◆ **DATA TO EXAMINE**:
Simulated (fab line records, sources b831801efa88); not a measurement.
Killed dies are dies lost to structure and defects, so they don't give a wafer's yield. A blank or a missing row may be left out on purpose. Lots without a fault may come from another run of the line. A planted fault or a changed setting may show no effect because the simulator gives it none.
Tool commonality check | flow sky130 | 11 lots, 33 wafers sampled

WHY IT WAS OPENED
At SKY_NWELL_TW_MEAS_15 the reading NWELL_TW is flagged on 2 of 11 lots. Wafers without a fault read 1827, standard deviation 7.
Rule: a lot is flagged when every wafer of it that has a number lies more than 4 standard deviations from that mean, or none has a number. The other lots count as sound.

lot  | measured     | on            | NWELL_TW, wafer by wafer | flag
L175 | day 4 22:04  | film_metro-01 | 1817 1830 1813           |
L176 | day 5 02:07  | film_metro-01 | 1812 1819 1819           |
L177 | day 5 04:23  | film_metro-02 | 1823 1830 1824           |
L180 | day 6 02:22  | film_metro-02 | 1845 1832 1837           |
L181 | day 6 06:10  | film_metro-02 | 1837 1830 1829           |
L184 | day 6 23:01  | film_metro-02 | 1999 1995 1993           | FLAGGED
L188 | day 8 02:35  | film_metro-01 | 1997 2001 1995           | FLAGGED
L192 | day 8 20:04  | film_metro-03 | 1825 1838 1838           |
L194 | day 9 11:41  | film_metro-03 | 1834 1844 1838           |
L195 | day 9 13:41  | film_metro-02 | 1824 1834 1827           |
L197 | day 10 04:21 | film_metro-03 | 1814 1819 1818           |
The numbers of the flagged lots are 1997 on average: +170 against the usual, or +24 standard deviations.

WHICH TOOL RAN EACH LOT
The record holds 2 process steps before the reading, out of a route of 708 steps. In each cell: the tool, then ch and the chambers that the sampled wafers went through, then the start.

◆ **REQUIREMENT**: After locating the line with "L176 | day 5" above, return that line and every later line through the one with "L194 | day 9", word for word and with nothing else.

◆ **YOUR SOLUTION**:
L176 | day 5 02:07  | film_metro-01 | 1812 1819 1819           |
L177 | day 5 04:23  | film_metro-02 | 1823 1830 1824           |
L180 | day 6 02:22  | film_metro-02 | 1845 1832 1837           |
L181 | day 6 06:10  | film_metro-02 | 1837 1830 1829           |
L184 | day 6 23:01  | film_metro-02 | 1999 1995 1993           | FLAGGED
L188 | day 8 02:35  | film_metro-01 | 1997 2001 1995           | FLAGGED
L192 | day 8 20:04  | film_metro-03 | 1825 1838 1838           |
L194 | day 9 11:41  | film_metro-03 | 1834 1844 1838           |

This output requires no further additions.